• [Extracted records]:
BEGIN

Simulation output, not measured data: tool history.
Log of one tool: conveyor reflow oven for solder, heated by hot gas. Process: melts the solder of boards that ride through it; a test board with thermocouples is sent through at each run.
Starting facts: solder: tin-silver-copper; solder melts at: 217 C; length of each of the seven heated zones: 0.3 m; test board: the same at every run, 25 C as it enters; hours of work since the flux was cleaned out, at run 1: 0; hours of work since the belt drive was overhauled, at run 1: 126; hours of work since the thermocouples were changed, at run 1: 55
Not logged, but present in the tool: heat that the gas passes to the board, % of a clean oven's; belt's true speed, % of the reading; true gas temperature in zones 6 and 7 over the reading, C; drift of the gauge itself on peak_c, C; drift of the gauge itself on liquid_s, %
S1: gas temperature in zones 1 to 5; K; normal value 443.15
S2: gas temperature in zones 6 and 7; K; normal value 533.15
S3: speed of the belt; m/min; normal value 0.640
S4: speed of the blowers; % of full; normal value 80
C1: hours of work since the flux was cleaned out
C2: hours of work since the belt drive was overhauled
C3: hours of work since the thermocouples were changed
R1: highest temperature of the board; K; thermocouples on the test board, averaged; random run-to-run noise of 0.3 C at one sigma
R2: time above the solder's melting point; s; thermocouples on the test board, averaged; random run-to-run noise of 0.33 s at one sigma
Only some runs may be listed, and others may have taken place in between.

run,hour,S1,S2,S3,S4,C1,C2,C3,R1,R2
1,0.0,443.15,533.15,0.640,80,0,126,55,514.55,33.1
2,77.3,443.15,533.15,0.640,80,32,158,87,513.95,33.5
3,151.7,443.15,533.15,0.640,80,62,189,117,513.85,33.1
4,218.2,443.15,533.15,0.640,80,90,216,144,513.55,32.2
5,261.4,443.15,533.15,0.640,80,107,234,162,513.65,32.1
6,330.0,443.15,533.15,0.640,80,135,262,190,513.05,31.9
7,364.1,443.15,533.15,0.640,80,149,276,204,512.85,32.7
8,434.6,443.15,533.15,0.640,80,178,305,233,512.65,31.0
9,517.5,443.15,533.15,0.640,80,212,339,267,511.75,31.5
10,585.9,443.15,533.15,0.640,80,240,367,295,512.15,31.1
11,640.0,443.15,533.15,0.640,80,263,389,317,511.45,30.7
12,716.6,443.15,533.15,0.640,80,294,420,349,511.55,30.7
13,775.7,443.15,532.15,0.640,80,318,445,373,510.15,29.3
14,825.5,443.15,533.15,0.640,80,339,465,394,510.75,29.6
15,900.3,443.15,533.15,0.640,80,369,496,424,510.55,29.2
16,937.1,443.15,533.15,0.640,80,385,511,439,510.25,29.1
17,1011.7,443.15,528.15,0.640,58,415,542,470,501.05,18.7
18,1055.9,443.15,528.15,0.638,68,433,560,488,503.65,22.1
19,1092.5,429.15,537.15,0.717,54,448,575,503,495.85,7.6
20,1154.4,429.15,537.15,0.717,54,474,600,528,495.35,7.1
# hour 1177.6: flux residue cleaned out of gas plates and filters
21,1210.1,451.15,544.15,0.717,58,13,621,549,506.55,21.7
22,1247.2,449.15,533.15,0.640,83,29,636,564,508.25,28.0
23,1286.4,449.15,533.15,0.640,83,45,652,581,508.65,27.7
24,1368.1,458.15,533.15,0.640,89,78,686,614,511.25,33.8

END

• [Action item]:
Please print the lines from the start of the records up to and including the line with "C3: hours of", copying each one exactly and leaving out the rest.

• [Reply]:
Simulation output, not measured data: tool history.
Log of one tool: conveyor reflow oven for solder, heated by hot gas. Process: melts the solder of boards that ride through it; a test board with thermocouples is sent through at each run.
Starting facts: solder: tin-silver-copper; solder melts at: 217 C; length of each of the seven heated zones: 0.3 m; test board: the same at every run, 25 C as it enters; hours of work since the flux was cleaned out, at run 1: 0; hours of work since the belt drive was overhauled, at run 1: 126; hours of work since the thermocouples were changed, at run 1: 55
Not logged, but present in the tool: heat that the gas passes to the board, % of a clean oven's; belt's true speed, % of the reading; true gas temperature in zones 6 and 7 over the reading, C; drift of the gauge itself on peak_c, C; drift of the gauge itself on liquid_s, %
S1: gas temperature in zones 1 to 5; K; normal value 443.15
S2: gas temperature in zones 6 and 7; K; normal value 533.15
S3: speed of the belt; m/min; normal value 0.640
S4: speed of the blowers; % of full; normal value 80
C1: hours of work since the flux was cleaned out
C2: hours of work since the belt drive was overhauled
C3: hours of work since the thermocouples were changed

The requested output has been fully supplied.